---------- INFORMATION PROVIDED

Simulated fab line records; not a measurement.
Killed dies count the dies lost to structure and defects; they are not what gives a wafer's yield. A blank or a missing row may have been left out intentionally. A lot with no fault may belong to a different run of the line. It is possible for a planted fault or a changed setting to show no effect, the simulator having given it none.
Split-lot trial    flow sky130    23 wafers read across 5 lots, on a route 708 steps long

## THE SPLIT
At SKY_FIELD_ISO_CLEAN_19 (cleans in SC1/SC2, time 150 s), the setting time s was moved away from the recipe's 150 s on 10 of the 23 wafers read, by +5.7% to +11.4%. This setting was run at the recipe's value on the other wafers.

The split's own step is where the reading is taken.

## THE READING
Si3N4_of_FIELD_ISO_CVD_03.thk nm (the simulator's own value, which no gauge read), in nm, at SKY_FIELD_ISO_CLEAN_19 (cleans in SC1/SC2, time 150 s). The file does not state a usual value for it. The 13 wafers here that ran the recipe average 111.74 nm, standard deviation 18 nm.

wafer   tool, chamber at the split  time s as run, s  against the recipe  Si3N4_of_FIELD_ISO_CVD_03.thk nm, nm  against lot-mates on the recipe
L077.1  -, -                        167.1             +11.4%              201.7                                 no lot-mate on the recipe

--------------------

WORK REQUEST ▸ Only one span is wanted. It runs from the first line of the listing through the line with "lot-mates on the recipe", and each line must match exactly.

EXPECTED ANSWER ▸
Simulated fab line records; not a measurement.
Killed dies count the dies lost to structure and defects; they are not what gives a wafer's yield. A blank or a missing row may have been left out intentionally. A lot with no fault may belong to a different run of the line. It is possible for a planted fault or a changed setting to show no effect, the simulator having given it none.
Split-lot trial    flow sky130    23 wafers read across 5 lots, on a route 708 steps long

## THE SPLIT
At SKY_FIELD_ISO_CLEAN_19 (cleans in SC1/SC2, time 150 s), the setting time s was moved away from the recipe's 150 s on 10 of the 23 wafers read, by +5.7% to +11.4%. This setting was run at the recipe's value on the other wafers.

The split's own step is where the reading is taken.

## THE READING
Si3N4_of_FIELD_ISO_CVD_03.thk nm (the simulator's own value, which no gauge read), in nm, at SKY_FIELD_ISO_CLEAN_19 (cleans in SC1/SC2, time 150 s). The file does not state a usual value for it. The 13 wafers here that ran the recipe average 111.74 nm, standard deviation 18 nm.

wafer   tool, chamber at the split  time s as run, s  against the recipe  Si3N4_of_FIELD_ISO_CVD_03.thk nm, nm  against lot-mates on the recipe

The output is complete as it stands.